- _Required action_
All of the data below is to be returned unaltered.

====

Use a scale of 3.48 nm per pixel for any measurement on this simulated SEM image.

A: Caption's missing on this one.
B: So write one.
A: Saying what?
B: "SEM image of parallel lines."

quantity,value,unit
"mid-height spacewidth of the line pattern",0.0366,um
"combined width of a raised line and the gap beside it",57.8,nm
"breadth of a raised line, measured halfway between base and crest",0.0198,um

====

- _Exercise answer_
Use a scale of 3.48 nm per pixel for any measurement on this simulated SEM image.

A: Caption's missing on this one.
B: So write one.
A: Saying what?
B: "SEM image of parallel lines."

quantity,value,unit
"mid-height spacewidth of the line pattern",0.0366,um
"combined width of a raised line and the gap beside it",57.8,nm
"breadth of a raised line, measured halfway between base and crest",0.0198,um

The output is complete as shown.